Requirement: Return every line below exactly.

Excerpted records:
::::

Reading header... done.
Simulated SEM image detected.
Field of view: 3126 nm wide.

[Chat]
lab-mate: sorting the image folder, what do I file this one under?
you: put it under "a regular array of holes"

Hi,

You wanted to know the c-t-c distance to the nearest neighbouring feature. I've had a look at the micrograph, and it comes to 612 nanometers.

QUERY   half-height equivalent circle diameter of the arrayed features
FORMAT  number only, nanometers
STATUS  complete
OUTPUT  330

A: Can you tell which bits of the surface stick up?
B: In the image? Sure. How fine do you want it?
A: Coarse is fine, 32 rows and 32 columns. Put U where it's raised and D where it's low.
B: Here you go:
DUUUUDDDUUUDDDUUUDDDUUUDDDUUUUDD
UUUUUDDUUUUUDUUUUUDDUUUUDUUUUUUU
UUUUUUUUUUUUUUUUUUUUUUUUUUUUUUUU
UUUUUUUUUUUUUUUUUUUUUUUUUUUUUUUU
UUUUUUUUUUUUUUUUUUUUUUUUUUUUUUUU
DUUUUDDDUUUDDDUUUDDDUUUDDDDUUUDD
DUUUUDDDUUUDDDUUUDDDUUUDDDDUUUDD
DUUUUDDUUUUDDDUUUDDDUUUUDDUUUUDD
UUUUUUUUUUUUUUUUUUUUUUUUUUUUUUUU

::::

Task output:
Reading header... done.
Simulated SEM image detected.
Field of view: 3126 nm wide.

[Chat]
lab-mate: sorting the image folder, what do I file this one under?
you: put it under "a regular array of holes"

Hi,

You wanted to know the c-t-c distance to the nearest neighbouring feature. I've had a look at the micrograph, and it comes to 612 nanometers.

QUERY   half-height equivalent circle diameter of the arrayed features
FORMAT  number only, nanometers
STATUS  complete
OUTPUT  330

A: Can you tell which bits of the surface stick up?
B: In the image? Sure. How fine do you want it?
A: Coarse is fine, 32 rows and 32 columns. Put U where it's raised and D where it's low.
B: Here you go:
DUUUUDDDUUUDDDUUUDDDUUUDDDUUUUDD
UUUUUDDUUUUUDUUUUUDDUUUUDUUUUUUU
UUUUUUUUUUUUUUUUUUUUUUUUUUUUUUUU
UUUUUUUUUUUUUUUUUUUUUUUUUUUUUUUU
UUUUUUUUUUUUUUUUUUUUUUUUUUUUUUUU
DUUUUDDDUUUDDDUUUDDDUUUDDDDUUUDD
DUUUUDDDUUUDDDUUUDDDUUUDDDDUUUDD
DUUUUDDUUUUDDDUUUDDDUUUUDDUUUUDD
UUUUUUUUUUUUUUUUUUUUUUUUUUUUUUUU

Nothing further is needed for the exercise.